- ASSIGNMENT
Of the material below, the lines to be retyped are those from the line containing "PLANNED STEP LIST FOR THE PROCESS" through the line containing "1 op RECEIVE | material Si", inclusive; reproduce them exactly.

-----
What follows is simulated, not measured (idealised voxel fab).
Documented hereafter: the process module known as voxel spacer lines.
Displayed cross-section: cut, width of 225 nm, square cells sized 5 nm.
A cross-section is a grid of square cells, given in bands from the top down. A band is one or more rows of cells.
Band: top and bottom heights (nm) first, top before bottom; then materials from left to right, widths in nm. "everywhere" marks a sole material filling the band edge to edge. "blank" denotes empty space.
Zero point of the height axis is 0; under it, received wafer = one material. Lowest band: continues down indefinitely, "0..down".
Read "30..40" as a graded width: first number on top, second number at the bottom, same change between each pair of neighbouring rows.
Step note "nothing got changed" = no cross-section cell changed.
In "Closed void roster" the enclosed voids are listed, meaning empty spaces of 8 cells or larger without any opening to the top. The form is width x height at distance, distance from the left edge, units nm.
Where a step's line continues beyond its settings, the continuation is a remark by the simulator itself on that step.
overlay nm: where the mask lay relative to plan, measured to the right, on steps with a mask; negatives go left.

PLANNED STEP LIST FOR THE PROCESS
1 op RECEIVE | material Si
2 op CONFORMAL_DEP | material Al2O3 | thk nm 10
-----

- RESULT
PLANNED STEP LIST FOR THE PROCESS
1 op RECEIVE | material Si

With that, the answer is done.